◇ ◇ ◇ ◇
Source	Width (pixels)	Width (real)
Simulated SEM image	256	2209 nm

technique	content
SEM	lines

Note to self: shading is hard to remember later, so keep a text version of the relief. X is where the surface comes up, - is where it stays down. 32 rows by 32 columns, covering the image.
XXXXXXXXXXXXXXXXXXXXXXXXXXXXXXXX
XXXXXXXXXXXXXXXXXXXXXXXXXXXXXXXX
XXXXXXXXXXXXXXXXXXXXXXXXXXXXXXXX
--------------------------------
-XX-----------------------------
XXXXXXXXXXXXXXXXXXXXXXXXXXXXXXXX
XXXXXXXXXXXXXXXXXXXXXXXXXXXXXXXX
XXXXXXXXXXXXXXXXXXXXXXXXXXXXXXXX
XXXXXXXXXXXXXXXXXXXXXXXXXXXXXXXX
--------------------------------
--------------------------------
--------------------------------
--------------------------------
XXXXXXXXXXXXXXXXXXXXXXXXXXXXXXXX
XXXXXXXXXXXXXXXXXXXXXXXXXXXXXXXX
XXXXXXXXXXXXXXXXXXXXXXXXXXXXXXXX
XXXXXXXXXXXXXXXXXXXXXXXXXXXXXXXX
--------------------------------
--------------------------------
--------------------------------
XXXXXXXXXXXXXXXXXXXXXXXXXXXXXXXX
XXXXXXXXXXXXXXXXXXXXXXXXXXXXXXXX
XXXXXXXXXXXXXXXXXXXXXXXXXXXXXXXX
◇ ◇ ◇ ◇

WORK REQUEST ->
Output each record above exactly, omitting nothing.

TASK ANSWER ->
Source	Width (pixels)	Width (real)
Simulated SEM image	256	2209 nm

technique	content
SEM	lines

Note to self: shading is hard to remember later, so keep a text version of the relief. X is where the surface comes up, - is where it stays down. 32 rows by 32 columns, covering the image.
XXXXXXXXXXXXXXXXXXXXXXXXXXXXXXXX
XXXXXXXXXXXXXXXXXXXXXXXXXXXXXXXX
XXXXXXXXXXXXXXXXXXXXXXXXXXXXXXXX
--------------------------------
-XX-----------------------------
XXXXXXXXXXXXXXXXXXXXXXXXXXXXXXXX
XXXXXXXXXXXXXXXXXXXXXXXXXXXXXXXX
XXXXXXXXXXXXXXXXXXXXXXXXXXXXXXXX
XXXXXXXXXXXXXXXXXXXXXXXXXXXXXXXX
--------------------------------
--------------------------------
--------------------------------
--------------------------------
XXXXXXXXXXXXXXXXXXXXXXXXXXXXXXXX
XXXXXXXXXXXXXXXXXXXXXXXXXXXXXXXX
XXXXXXXXXXXXXXXXXXXXXXXXXXXXXXXX
XXXXXXXXXXXXXXXXXXXXXXXXXXXXXXXX
--------------------------------
--------------------------------
--------------------------------
XXXXXXXXXXXXXXXXXXXXXXXXXXXXXXXX
XXXXXXXXXXXXXXXXXXXXXXXXXXXXXXXX
XXXXXXXXXXXXXXXXXXXXXXXXXXXXXXXX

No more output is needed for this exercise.